WORK REQUEST:
Beginning with the opening line, restate the following material exactly, up through the line that contains "S2: temperature setpoint".

GIVEN RECORDS START

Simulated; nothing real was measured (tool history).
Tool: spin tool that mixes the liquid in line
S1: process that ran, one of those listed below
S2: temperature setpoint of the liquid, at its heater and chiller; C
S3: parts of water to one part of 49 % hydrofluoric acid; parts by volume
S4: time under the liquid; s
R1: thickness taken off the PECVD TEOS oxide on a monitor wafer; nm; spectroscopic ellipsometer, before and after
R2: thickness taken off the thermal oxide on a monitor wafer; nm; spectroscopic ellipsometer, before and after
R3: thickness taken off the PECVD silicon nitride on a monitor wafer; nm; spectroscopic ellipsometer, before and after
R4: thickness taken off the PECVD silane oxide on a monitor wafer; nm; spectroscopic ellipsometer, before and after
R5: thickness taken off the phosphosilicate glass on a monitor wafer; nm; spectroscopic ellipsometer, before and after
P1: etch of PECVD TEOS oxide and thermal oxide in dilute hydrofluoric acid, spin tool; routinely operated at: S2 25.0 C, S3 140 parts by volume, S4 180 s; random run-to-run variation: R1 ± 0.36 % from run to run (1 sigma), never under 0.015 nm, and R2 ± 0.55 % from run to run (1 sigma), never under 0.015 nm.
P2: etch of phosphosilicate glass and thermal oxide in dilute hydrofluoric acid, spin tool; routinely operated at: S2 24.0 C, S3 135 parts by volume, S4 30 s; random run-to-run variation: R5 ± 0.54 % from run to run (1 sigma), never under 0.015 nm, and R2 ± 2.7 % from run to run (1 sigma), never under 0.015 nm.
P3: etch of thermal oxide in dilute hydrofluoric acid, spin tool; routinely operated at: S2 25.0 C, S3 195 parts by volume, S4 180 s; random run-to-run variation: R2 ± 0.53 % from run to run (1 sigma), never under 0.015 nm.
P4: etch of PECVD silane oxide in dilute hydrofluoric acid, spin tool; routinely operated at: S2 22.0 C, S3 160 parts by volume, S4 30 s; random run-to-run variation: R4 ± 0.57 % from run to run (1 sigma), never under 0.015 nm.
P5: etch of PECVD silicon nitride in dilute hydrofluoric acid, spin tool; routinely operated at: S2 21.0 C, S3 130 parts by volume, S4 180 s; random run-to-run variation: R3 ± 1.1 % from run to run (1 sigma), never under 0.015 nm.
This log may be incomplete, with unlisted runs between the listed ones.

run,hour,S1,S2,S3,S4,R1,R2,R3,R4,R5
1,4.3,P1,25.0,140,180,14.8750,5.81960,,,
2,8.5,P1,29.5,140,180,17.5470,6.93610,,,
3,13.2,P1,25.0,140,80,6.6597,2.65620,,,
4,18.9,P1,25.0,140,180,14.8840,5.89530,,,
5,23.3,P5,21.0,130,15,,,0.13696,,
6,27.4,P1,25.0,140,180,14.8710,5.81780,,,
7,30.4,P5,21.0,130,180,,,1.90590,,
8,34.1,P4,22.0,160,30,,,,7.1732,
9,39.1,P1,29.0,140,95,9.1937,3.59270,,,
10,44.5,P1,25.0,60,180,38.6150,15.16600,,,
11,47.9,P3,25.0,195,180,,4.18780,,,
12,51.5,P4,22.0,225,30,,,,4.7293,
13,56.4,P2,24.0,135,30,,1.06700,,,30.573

GIVEN RECORDS END

YOUR RESPONSE:
Simulated; nothing real was measured (tool history).
Tool: spin tool that mixes the liquid in line
S1: process that ran, one of those listed below
S2: temperature setpoint of the liquid, at its heater and chiller; C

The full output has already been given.